*** Given information Section Begins ***

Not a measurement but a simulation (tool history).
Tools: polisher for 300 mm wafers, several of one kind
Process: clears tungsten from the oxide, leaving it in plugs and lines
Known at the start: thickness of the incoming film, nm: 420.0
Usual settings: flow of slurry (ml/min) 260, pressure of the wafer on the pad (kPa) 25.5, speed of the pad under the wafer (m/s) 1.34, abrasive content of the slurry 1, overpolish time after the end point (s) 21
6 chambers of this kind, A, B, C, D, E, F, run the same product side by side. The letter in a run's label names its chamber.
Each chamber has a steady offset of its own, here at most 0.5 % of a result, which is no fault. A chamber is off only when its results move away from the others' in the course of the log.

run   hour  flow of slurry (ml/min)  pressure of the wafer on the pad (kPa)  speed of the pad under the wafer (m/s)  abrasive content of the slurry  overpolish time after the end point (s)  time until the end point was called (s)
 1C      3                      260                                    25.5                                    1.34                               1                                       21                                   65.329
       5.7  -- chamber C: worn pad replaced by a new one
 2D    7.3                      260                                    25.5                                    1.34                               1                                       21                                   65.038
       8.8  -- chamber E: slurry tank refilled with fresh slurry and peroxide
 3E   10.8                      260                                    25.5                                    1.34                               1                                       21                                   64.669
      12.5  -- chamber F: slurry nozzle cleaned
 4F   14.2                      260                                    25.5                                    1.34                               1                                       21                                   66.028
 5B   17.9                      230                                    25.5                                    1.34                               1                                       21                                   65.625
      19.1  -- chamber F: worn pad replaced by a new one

*** Given information Section Ends ***

▶ [Work task] Each record should be given again exactly as it reads.

▶ [Solution]
Not a measurement but a simulation (tool history).
Tools: polisher for 300 mm wafers, several of one kind
Process: clears tungsten from the oxide, leaving it in plugs and lines
Known at the start: thickness of the incoming film, nm: 420.0
Usual settings: flow of slurry (ml/min) 260, pressure of the wafer on the pad (kPa) 25.5, speed of the pad under the wafer (m/s) 1.34, abrasive content of the slurry 1, overpolish time after the end point (s) 21
6 chambers of this kind, A, B, C, D, E, F, run the same product side by side. The letter in a run's label names its chamber.
Each chamber has a steady offset of its own, here at most 0.5 % of a result, which is no fault. A chamber is off only when its results move away from the others' in the course of the log.

run   hour  flow of slurry (ml/min)  pressure of the wafer on the pad (kPa)  speed of the pad under the wafer (m/s)  abrasive content of the slurry  overpolish time after the end point (s)  time until the end point was called (s)
 1C      3                      260                                    25.5                                    1.34                               1                                       21                                   65.329
       5.7  -- chamber C: worn pad replaced by a new one
 2D    7.3                      260                                    25.5                                    1.34                               1                                       21                                   65.038
       8.8  -- chamber E: slurry tank refilled with fresh slurry and peroxide
 3E   10.8                      260                                    25.5                                    1.34                               1                                       21                                   64.669
      12.5  -- chamber F: slurry nozzle cleaned
 4F   14.2                      260                                    25.5                                    1.34                               1                                       21                                   66.028
 5B   17.9                      230                                    25.5                                    1.34                               1                                       21                                   65.625
      19.1  -- chamber F: worn pad replaced by a new one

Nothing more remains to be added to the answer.